Work order —
Reproduce all the entries precisely.

* * * * * * * * *

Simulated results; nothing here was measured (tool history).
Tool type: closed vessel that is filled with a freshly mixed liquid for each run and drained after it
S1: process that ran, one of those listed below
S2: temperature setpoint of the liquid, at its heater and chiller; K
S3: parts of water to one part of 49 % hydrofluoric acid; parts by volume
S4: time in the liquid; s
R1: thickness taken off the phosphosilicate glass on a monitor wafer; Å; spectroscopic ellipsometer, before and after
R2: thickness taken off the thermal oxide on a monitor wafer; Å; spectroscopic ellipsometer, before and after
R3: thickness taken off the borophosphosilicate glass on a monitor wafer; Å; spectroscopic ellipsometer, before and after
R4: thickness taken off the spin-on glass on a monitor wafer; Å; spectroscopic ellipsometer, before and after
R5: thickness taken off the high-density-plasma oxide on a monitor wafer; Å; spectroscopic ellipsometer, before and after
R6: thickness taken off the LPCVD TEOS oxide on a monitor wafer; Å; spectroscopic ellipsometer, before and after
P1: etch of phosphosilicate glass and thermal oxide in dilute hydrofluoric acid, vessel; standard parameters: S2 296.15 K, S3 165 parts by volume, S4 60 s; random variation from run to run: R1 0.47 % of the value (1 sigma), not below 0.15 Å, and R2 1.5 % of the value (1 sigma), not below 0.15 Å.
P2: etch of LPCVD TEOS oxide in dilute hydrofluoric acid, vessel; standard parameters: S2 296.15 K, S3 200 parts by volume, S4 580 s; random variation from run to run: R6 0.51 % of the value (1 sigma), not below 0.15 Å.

* * * * * * * * *

Your solution —
Simulated results; nothing here was measured (tool history).
Tool type: closed vessel that is filled with a freshly mixed liquid for each run and drained after it
S1: process that ran, one of those listed below
S2: temperature setpoint of the liquid, at its heater and chiller; K
S3: parts of water to one part of 49 % hydrofluoric acid; parts by volume
S4: time in the liquid; s
R1: thickness taken off the phosphosilicate glass on a monitor wafer; Å; spectroscopic ellipsometer, before and after
R2: thickness taken off the thermal oxide on a monitor wafer; Å; spectroscopic ellipsometer, before and after
R3: thickness taken off the borophosphosilicate glass on a monitor wafer; Å; spectroscopic ellipsometer, before and after
R4: thickness taken off the spin-on glass on a monitor wafer; Å; spectroscopic ellipsometer, before and after
R5: thickness taken off the high-density-plasma oxide on a monitor wafer; Å; spectroscopic ellipsometer, before and after
R6: thickness taken off the LPCVD TEOS oxide on a monitor wafer; Å; spectroscopic ellipsometer, before and after
P1: etch of phosphosilicate glass and thermal oxide in dilute hydrofluoric acid, vessel; standard parameters: S2 296.15 K, S3 165 parts by volume, S4 60 s; random variation from run to run: R1 0.47 % of the value (1 sigma), not below 0.15 Å, and R2 1.5 % of the value (1 sigma), not below 0.15 Å.
P2: etch of LPCVD TEOS oxide in dilute hydrofluoric acid, vessel; standard parameters: S2 296.15 K, S3 200 parts by volume, S4 580 s; random variation from run to run: R6 0.51 % of the value (1 sigma), not below 0.15 Å.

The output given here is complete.